***** Recorded data
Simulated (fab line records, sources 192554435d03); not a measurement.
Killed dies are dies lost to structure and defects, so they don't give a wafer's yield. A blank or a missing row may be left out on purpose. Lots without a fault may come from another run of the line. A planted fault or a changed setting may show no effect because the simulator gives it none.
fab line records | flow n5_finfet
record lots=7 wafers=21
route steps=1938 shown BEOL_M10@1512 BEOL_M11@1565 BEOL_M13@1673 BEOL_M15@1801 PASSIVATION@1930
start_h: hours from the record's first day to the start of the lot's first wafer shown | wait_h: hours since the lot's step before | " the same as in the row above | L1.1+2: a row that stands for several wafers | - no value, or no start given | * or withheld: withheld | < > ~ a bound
**********

• Work instruction:
Could you transcribe the records in full, exactly?

• Task response:
Simulated (fab line records, sources 192554435d03); not a measurement.
Killed dies are dies lost to structure and defects, so they don't give a wafer's yield. A blank or a missing row may be left out on purpose. Lots without a fault may come from another run of the line. A planted fault or a changed setting may show no effect because the simulator gives it none.
fab line records | flow n5_finfet
record lots=7 wafers=21
route steps=1938 shown BEOL_M10@1512 BEOL_M11@1565 BEOL_M13@1673 BEOL_M15@1801 PASSIVATION@1930
start_h: hours from the record's first day to the start of the lot's first wafer shown | wait_h: hours since the lot's step before | " the same as in the row above | L1.1+2: a row that stands for several wafers | - no value, or no start given | * or withheld: withheld | < > ~ a bound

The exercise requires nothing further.